• **Data shown**:

========================================

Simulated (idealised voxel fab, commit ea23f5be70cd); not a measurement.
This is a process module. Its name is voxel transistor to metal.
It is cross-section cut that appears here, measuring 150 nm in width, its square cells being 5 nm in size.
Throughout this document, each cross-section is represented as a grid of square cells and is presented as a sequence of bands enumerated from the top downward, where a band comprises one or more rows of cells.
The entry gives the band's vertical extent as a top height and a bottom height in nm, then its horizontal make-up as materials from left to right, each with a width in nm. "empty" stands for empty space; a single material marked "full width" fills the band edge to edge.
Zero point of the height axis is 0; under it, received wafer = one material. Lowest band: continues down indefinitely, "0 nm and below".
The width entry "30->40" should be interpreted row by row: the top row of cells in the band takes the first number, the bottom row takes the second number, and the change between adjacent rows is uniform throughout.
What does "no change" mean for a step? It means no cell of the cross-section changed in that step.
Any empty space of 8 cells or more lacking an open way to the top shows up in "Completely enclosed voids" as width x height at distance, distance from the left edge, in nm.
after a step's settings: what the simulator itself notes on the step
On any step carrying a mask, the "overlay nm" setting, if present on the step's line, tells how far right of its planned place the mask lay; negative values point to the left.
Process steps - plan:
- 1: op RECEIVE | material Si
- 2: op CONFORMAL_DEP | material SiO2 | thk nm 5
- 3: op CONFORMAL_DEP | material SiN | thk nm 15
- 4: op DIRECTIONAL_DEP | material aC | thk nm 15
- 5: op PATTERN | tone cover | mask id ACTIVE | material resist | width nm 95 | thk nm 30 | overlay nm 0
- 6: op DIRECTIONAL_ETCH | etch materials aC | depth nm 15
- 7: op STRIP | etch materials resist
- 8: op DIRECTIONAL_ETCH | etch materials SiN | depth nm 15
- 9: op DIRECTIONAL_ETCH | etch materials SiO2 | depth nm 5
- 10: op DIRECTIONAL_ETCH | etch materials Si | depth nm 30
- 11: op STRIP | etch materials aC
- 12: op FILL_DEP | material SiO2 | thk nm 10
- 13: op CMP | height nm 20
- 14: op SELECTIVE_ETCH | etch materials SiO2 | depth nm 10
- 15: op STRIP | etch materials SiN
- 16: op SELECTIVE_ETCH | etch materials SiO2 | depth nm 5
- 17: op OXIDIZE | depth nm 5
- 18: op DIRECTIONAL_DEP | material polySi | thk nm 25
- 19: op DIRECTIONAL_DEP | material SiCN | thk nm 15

========================================

Your output must be the lines of the material above, from the first through the line that contains "in that step.", copied exactly. Include both endpoints and nothing else.

• **Answer area**:
Simulated (idealised voxel fab, commit ea23f5be70cd); not a measurement.
This is a process module. Its name is voxel transistor to metal.
It is cross-section cut that appears here, measuring 150 nm in width, its square cells being 5 nm in size.
Throughout this document, each cross-section is represented as a grid of square cells and is presented as a sequence of bands enumerated from the top downward, where a band comprises one or more rows of cells.
The entry gives the band's vertical extent as a top height and a bottom height in nm, then its horizontal make-up as materials from left to right, each with a width in nm. "empty" stands for empty space; a single material marked "full width" fills the band edge to edge.
Zero point of the height axis is 0; under it, received wafer = one material. Lowest band: continues down indefinitely, "0 nm and below".
The width entry "30->40" should be interpreted row by row: the top row of cells in the band takes the first number, the bottom row takes the second number, and the change between adjacent rows is uniform throughout.
What does "no change" mean for a step? It means no cell of the cross-section changed in that step.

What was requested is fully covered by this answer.